====== Supplied material

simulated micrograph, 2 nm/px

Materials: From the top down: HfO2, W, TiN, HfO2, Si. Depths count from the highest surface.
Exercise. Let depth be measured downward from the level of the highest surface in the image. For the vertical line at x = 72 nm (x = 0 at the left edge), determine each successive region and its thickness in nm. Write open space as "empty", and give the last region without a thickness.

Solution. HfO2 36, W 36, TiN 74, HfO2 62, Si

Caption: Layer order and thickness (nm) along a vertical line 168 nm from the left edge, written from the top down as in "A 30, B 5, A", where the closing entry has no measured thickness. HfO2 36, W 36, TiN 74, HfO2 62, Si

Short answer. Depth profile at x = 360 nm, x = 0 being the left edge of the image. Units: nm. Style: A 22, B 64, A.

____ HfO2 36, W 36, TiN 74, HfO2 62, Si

============

* [Work request]: The records above need to be transcribed in full. Keep every character unchanged.

* [Worked solution]:
simulated micrograph, 2 nm/px

Materials: From the top down: HfO2, W, TiN, HfO2, Si. Depths count from the highest surface.
Exercise. Let depth be measured downward from the level of the highest surface in the image. For the vertical line at x = 72 nm (x = 0 at the left edge), determine each successive region and its thickness in nm. Write open space as "empty", and give the last region without a thickness.

Solution. HfO2 36, W 36, TiN 74, HfO2 62, Si

Caption: Layer order and thickness (nm) along a vertical line 168 nm from the left edge, written from the top down as in "A 30, B 5, A", where the closing entry has no measured thickness. HfO2 36, W 36, TiN 74, HfO2 62, Si

Short answer. Depth profile at x = 360 nm, x = 0 being the left edge of the image. Units: nm. Style: A 22, B 64, A.

____ HfO2 36, W 36, TiN 74, HfO2 62, Si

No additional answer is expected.